#### [Recorded data]
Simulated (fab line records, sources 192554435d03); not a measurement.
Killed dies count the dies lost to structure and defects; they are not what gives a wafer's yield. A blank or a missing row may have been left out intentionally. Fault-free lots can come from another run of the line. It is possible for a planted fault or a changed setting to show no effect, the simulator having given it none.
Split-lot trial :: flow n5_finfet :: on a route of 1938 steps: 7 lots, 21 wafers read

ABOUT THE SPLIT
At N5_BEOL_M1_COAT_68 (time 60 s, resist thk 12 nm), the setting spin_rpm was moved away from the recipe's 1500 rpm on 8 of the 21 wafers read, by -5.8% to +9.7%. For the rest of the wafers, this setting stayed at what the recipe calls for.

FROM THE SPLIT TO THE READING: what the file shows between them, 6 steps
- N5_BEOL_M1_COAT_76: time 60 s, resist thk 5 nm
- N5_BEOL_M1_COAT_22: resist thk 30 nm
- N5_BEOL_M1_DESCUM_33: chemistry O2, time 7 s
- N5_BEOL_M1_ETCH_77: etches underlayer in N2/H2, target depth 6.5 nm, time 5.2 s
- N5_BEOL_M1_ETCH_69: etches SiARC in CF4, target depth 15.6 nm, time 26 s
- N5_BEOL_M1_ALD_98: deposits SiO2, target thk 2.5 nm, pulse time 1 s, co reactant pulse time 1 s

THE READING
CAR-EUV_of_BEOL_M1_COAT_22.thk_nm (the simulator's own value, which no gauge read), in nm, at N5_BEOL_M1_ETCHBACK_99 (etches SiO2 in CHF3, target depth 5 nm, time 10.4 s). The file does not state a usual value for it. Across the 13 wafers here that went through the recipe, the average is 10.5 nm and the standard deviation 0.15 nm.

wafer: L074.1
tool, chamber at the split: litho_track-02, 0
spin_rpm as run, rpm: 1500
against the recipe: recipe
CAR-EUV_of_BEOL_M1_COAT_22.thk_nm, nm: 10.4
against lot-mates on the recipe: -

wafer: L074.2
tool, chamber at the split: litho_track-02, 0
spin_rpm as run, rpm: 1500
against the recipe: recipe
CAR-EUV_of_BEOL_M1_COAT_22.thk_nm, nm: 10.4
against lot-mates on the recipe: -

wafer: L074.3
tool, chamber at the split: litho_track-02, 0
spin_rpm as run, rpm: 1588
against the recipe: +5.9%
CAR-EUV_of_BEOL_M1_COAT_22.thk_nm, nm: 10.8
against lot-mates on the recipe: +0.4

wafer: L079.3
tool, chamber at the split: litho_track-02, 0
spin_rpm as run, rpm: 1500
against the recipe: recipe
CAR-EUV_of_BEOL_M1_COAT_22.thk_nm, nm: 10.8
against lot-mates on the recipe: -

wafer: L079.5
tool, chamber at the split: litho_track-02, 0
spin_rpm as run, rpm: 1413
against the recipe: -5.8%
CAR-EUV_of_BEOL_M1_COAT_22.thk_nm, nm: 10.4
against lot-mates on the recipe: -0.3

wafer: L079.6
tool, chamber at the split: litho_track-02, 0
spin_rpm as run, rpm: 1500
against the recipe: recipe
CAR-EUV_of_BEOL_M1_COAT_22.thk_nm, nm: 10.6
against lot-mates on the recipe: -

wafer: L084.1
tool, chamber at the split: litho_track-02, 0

#### [Work item]
Everything from the first line of the records through the line holding "ABOUT THE SPLIT" is to be transcribed exactly; leave out all other lines.

#### [Response]
Simulated (fab line records, sources 192554435d03); not a measurement.
Killed dies count the dies lost to structure and defects; they are not what gives a wafer's yield. A blank or a missing row may have been left out intentionally. Fault-free lots can come from another run of the line. It is possible for a planted fault or a changed setting to show no effect, the simulator having given it none.
Split-lot trial :: flow n5_finfet :: on a route of 1938 steps: 7 lots, 21 wafers read

ABOUT THE SPLIT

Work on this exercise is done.